The answer should contain each record below, repeated exactly.

══════════
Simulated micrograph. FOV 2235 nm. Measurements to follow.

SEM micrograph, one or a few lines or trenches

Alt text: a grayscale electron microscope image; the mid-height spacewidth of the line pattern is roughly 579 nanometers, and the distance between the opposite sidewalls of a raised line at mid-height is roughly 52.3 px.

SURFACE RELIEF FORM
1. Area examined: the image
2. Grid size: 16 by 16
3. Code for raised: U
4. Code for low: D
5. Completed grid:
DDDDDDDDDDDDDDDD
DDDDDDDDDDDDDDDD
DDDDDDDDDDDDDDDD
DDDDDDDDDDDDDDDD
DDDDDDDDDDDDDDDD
══════════

## Task result
Simulated micrograph. FOV 2235 nm. Measurements to follow.

SEM micrograph, one or a few lines or trenches

Alt text: a grayscale electron microscope image; the mid-height spacewidth of the line pattern is roughly 579 nanometers, and the distance between the opposite sidewalls of a raised line at mid-height is roughly 52.3 px.

SURFACE RELIEF FORM
1. Area examined: the image
2. Grid size: 16 by 16
3. Code for raised: U
4. Code for low: D
5. Completed grid:
DDDDDDDDDDDDDDDD
DDDDDDDDDDDDDDDD
DDDDDDDDDDDDDDDD
DDDDDDDDDDDDDDDD
DDDDDDDDDDDDDDDD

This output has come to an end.